---------- Dataset content

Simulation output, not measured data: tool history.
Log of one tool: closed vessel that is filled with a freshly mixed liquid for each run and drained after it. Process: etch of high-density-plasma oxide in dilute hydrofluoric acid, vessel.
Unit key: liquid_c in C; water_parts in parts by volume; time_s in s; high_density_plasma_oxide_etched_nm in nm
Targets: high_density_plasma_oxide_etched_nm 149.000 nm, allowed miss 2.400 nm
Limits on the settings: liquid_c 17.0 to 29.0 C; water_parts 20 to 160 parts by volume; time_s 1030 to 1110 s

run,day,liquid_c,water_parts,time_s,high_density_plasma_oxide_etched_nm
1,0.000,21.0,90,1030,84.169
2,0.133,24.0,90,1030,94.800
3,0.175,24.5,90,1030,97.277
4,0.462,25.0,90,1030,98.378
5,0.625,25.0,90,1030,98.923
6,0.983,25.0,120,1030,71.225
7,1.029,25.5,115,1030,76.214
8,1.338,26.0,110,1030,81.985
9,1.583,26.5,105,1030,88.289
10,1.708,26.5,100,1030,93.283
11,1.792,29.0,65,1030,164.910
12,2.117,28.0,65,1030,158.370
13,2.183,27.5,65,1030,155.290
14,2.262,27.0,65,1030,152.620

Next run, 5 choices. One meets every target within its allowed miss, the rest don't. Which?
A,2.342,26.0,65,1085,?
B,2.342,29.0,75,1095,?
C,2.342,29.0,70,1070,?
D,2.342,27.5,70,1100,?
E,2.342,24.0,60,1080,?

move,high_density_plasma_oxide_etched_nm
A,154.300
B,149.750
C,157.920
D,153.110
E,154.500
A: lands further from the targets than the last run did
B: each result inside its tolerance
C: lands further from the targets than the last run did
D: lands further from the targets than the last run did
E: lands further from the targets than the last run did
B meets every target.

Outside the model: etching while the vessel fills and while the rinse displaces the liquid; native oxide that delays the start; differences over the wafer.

--------------------

Work instruction: Begin with the line that has "Log of one tool: closed" in the listing above and end after the line that has "Targets: high_density_plasma_oxide_etched_nm 149.000"; output those lines exactly.

Exercise result:
Log of one tool: closed vessel that is filled with a freshly mixed liquid for each run and drained after it. Process: etch of high-density-plasma oxide in dilute hydrofluoric acid, vessel.
Unit key: liquid_c in C; water_parts in parts by volume; time_s in s; high_density_plasma_oxide_etched_nm in nm
Targets: high_density_plasma_oxide_etched_nm 149.000 nm, allowed miss 2.400 nm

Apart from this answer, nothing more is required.